[Start of section]
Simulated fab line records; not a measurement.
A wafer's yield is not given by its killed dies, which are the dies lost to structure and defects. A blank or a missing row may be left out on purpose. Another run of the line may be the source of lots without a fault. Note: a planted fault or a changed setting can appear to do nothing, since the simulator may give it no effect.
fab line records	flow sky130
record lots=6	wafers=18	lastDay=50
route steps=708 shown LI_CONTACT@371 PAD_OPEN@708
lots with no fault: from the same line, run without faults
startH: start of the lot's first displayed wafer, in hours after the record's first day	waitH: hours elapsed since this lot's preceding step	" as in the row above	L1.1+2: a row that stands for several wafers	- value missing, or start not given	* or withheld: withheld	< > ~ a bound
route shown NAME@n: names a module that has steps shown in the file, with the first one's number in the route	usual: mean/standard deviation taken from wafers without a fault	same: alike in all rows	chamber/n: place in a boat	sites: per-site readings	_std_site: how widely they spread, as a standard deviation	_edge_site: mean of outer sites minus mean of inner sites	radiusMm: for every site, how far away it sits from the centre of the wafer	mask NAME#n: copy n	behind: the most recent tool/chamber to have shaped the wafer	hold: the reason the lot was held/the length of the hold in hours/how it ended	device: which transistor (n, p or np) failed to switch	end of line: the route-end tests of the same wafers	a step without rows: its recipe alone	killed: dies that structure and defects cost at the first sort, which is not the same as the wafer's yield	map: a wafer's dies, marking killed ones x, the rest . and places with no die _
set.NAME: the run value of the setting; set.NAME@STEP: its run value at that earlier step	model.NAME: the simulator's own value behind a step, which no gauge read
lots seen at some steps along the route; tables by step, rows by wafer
[End of section]

_WORK ORDER:_
Would you output the material above once more, exactly as given?

_ANSWER AREA:_
Simulated fab line records; not a measurement.
A wafer's yield is not given by its killed dies, which are the dies lost to structure and defects. A blank or a missing row may be left out on purpose. Another run of the line may be the source of lots without a fault. Note: a planted fault or a changed setting can appear to do nothing, since the simulator may give it no effect.
fab line records	flow sky130
record lots=6	wafers=18	lastDay=50
route steps=708 shown LI_CONTACT@371 PAD_OPEN@708
lots with no fault: from the same line, run without faults
startH: start of the lot's first displayed wafer, in hours after the record's first day	waitH: hours elapsed since this lot's preceding step	" as in the row above	L1.1+2: a row that stands for several wafers	- value missing, or start not given	* or withheld: withheld	< > ~ a bound
route shown NAME@n: names a module that has steps shown in the file, with the first one's number in the route	usual: mean/standard deviation taken from wafers without a fault	same: alike in all rows	chamber/n: place in a boat	sites: per-site readings	_std_site: how widely they spread, as a standard deviation	_edge_site: mean of outer sites minus mean of inner sites	radiusMm: for every site, how far away it sits from the centre of the wafer	mask NAME#n: copy n	behind: the most recent tool/chamber to have shaped the wafer	hold: the reason the lot was held/the length of the hold in hours/how it ended	device: which transistor (n, p or np) failed to switch	end of line: the route-end tests of the same wafers	a step without rows: its recipe alone	killed: dies that structure and defects cost at the first sort, which is not the same as the wafer's yield	map: a wafer's dies, marking killed ones x, the rest . and places with no die _
set.NAME: the run value of the setting; set.NAME@STEP: its run value at that earlier step	model.NAME: the simulator's own value behind a step, which no gauge read
lots seen at some steps along the route; tables by step, rows by wafer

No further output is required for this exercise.